* WORK ITEM
Repeat exactly, please, the lines that begin at the start of the listing and end at the line holding "edge; nm throughout).".

* INFORMATION PROVIDED
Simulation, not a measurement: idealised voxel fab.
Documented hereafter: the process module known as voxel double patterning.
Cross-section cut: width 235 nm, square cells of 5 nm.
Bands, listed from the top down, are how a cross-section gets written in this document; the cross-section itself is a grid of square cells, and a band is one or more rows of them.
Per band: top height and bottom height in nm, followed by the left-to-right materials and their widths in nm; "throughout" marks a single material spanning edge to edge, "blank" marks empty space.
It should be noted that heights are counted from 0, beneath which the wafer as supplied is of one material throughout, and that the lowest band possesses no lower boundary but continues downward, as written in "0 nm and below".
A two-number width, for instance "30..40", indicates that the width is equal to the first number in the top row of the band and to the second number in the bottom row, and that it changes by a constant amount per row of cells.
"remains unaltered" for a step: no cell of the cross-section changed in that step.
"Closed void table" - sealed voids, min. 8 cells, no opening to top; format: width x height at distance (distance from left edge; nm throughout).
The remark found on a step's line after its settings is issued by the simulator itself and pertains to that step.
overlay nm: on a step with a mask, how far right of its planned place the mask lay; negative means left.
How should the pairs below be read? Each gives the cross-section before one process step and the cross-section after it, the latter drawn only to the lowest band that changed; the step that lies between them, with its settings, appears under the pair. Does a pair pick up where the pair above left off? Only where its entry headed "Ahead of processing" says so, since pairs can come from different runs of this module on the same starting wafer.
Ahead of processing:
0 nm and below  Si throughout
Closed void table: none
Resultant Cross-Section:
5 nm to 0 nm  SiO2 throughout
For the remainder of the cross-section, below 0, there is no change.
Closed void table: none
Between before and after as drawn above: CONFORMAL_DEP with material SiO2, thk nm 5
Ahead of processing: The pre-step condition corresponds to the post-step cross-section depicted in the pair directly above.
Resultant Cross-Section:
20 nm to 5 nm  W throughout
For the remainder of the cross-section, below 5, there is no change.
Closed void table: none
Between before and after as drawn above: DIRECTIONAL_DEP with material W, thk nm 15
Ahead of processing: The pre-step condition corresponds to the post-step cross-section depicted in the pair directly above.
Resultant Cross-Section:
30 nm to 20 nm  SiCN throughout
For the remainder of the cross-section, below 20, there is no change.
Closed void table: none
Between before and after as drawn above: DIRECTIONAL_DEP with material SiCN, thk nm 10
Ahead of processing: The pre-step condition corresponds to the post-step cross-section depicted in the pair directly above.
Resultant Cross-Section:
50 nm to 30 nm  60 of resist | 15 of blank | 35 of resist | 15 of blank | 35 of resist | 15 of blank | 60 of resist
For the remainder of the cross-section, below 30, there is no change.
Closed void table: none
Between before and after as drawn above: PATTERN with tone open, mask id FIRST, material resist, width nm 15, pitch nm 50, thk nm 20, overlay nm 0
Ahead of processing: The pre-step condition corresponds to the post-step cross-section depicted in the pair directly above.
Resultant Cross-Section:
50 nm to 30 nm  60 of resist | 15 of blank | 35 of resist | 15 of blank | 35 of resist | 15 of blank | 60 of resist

* TASK RESULT
Simulation, not a measurement: idealised voxel fab.
Documented hereafter: the process module known as voxel double patterning.
Cross-section cut: width 235 nm, square cells of 5 nm.
Bands, listed from the top down, are how a cross-section gets written in this document; the cross-section itself is a grid of square cells, and a band is one or more rows of them.
Per band: top height and bottom height in nm, followed by the left-to-right materials and their widths in nm; "throughout" marks a single material spanning edge to edge, "blank" marks empty space.
It should be noted that heights are counted from 0, beneath which the wafer as supplied is of one material throughout, and that the lowest band possesses no lower boundary but continues downward, as written in "0 nm and below".
A two-number width, for instance "30..40", indicates that the width is equal to the first number in the top row of the band and to the second number in the bottom row, and that it changes by a constant amount per row of cells.
"remains unaltered" for a step: no cell of the cross-section changed in that step.
"Closed void table" - sealed voids, min. 8 cells, no opening to top; format: width x height at distance (distance from left edge; nm throughout).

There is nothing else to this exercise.